- _Required action_
Your output should be the full listing, unchanged.

- _Provided data_
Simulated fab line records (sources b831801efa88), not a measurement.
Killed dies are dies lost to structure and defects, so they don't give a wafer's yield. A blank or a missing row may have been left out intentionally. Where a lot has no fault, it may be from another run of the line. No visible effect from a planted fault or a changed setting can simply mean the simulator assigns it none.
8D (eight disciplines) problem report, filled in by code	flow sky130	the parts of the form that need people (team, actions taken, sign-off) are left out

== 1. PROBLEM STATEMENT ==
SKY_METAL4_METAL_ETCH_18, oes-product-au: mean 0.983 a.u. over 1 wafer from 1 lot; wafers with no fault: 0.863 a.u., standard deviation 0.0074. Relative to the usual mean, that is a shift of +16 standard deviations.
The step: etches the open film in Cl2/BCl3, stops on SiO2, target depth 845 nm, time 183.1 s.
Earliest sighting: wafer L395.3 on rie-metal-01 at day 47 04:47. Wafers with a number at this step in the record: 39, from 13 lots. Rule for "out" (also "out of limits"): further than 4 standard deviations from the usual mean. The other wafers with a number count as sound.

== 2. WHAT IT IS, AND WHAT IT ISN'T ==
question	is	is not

- _Written response_
Simulated fab line records (sources b831801efa88), not a measurement.
Killed dies are dies lost to structure and defects, so they don't give a wafer's yield. A blank or a missing row may have been left out intentionally. Where a lot has no fault, it may be from another run of the line. No visible effect from a planted fault or a changed setting can simply mean the simulator assigns it none.
8D (eight disciplines) problem report, filled in by code	flow sky130	the parts of the form that need people (team, actions taken, sign-off) are left out

== 1. PROBLEM STATEMENT ==
SKY_METAL4_METAL_ETCH_18, oes-product-au: mean 0.983 a.u. over 1 wafer from 1 lot; wafers with no fault: 0.863 a.u., standard deviation 0.0074. Relative to the usual mean, that is a shift of +16 standard deviations.
The step: etches the open film in Cl2/BCl3, stops on SiO2, target depth 845 nm, time 183.1 s.
Earliest sighting: wafer L395.3 on rie-metal-01 at day 47 04:47. Wafers with a number at this step in the record: 39, from 13 lots. Rule for "out" (also "out of limits"): further than 4 standard deviations from the usual mean. The other wafers with a number count as sound.

== 2. WHAT IT IS, AND WHAT IT ISN'T ==
question	is	is not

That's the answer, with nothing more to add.